START Data supplied
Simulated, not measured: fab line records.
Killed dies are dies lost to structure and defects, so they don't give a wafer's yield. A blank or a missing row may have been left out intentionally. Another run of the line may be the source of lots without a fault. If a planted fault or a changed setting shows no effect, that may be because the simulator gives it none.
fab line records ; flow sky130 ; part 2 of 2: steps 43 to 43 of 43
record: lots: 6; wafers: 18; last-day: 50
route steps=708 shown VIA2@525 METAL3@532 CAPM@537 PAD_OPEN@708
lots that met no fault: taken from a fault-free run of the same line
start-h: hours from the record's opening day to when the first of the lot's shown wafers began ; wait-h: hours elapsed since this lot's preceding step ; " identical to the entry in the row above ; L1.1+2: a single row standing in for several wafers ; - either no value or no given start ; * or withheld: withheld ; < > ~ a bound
END Data supplied

Activity =
Print out the whole listing exactly as it appears.

Your solution =
Simulated, not measured: fab line records.
Killed dies are dies lost to structure and defects, so they don't give a wafer's yield. A blank or a missing row may have been left out intentionally. Another run of the line may be the source of lots without a fault. If a planted fault or a changed setting shows no effect, that may be because the simulator gives it none.
fab line records ; flow sky130 ; part 2 of 2: steps 43 to 43 of 43
record: lots: 6; wafers: 18; last-day: 50
route steps=708 shown VIA2@525 METAL3@532 CAPM@537 PAD_OPEN@708
lots that met no fault: taken from a fault-free run of the same line
start-h: hours from the record's opening day to when the first of the lot's shown wafers began ; wait-h: hours elapsed since this lot's preceding step ; " identical to the entry in the row above ; L1.1+2: a single row standing in for several wafers ; - either no value or no given start ; * or withheld: withheld ; < > ~ a bound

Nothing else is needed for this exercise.